## Brief
In the material below, find the line with "Process module in" and the line with "Quick guide to", then output those two lines and every line between them, exactly.

## Stored data
>>>>>
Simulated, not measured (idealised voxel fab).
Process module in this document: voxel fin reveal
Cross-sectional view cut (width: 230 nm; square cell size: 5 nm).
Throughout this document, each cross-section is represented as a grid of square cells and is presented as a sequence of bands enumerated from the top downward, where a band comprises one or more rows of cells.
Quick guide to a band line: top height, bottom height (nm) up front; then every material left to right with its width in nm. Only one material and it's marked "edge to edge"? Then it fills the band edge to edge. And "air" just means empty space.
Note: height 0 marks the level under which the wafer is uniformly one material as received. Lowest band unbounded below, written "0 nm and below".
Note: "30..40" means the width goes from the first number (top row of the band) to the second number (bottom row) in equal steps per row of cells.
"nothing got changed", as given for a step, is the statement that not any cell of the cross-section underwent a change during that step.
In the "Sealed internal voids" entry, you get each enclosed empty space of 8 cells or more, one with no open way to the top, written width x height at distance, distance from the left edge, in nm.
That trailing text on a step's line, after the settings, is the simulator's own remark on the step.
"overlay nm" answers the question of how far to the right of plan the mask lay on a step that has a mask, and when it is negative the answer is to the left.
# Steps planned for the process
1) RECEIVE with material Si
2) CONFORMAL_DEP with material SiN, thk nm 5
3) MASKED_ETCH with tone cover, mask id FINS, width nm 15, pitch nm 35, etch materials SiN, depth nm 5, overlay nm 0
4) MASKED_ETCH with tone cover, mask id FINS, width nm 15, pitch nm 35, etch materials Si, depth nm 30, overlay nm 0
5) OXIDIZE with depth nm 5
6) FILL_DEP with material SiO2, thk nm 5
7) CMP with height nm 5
<<<<<

## Your solution
Process module in this document: voxel fin reveal
Cross-sectional view cut (width: 230 nm; square cell size: 5 nm).
Throughout this document, each cross-section is represented as a grid of square cells and is presented as a sequence of bands enumerated from the top downward, where a band comprises one or more rows of cells.
Quick guide to a band line: top height, bottom height (nm) up front; then every material left to right with its width in nm. Only one material and it's marked "edge to edge"? Then it fills the band edge to edge. And "air" just means empty space.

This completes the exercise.